^^^^

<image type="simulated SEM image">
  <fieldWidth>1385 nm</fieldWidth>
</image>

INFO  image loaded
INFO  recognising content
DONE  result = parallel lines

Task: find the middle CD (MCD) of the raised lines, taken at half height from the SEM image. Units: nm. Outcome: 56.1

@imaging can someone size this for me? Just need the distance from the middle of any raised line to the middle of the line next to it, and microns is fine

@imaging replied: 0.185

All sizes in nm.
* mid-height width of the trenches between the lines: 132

^^^^

▸ **WORK INSTRUCTION**
All entries are to be output exactly as they stand.

▸ **RESULT**
<image type="simulated SEM image">
  <fieldWidth>1385 nm</fieldWidth>
</image>

INFO  image loaded
INFO  recognising content
DONE  result = parallel lines

Task: find the middle CD (MCD) of the raised lines, taken at half height from the SEM image. Units: nm. Outcome: 56.1

@imaging can someone size this for me? Just need the distance from the middle of any raised line to the middle of the line next to it, and microns is fine

@imaging replied: 0.185

All sizes in nm.
* mid-height width of the trenches between the lines: 132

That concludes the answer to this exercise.